Assignment: Of the material below, only the lines from the line containing "which readings at" down to the line containing "read on which" belong in the answer, written out exactly.

== Record excerpts ==
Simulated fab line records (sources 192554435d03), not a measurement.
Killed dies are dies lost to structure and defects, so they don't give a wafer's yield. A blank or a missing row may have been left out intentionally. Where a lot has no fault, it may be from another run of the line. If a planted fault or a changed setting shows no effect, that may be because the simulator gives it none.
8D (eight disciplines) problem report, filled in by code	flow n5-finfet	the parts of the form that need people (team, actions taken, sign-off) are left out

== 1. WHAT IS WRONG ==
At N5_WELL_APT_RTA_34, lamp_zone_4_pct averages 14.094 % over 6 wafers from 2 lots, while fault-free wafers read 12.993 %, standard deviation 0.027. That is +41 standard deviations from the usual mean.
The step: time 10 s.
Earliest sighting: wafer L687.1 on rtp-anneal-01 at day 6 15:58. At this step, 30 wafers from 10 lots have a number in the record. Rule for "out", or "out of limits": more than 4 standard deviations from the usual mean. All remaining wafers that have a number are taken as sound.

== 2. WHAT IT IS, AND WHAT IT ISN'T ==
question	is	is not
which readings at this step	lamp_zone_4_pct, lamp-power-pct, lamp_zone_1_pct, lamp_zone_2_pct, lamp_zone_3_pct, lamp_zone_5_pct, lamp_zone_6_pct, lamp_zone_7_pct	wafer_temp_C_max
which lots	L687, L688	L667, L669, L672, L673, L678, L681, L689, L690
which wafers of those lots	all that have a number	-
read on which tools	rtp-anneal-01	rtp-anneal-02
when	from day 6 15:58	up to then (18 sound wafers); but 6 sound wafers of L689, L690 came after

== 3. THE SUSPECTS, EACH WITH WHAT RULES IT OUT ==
===

Answer box:
which readings at this step	lamp_zone_4_pct, lamp-power-pct, lamp_zone_1_pct, lamp_zone_2_pct, lamp_zone_3_pct, lamp_zone_5_pct, lamp_zone_6_pct, lamp_zone_7_pct	wafer_temp_C_max
which lots	L687, L688	L667, L669, L672, L673, L678, L681, L689, L690
which wafers of those lots	all that have a number	-
read on which tools	rtp-anneal-01	rtp-anneal-02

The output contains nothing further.